▶ **WORK ORDER**:
A faithful copy of the listing below is required.

▶ **DATASET EXTRACT**:
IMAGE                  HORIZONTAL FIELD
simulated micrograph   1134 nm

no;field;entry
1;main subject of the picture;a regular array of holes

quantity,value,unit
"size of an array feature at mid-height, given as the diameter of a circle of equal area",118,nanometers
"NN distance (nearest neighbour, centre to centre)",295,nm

▶ **EXERCISE ANSWER**:
IMAGE                  HORIZONTAL FIELD
simulated micrograph   1134 nm

no;field;entry
1;main subject of the picture;a regular array of holes

quantity,value,unit
"size of an array feature at mid-height, given as the diameter of a circle of equal area",118,nanometers
"NN distance (nearest neighbour, centre to centre)",295,nm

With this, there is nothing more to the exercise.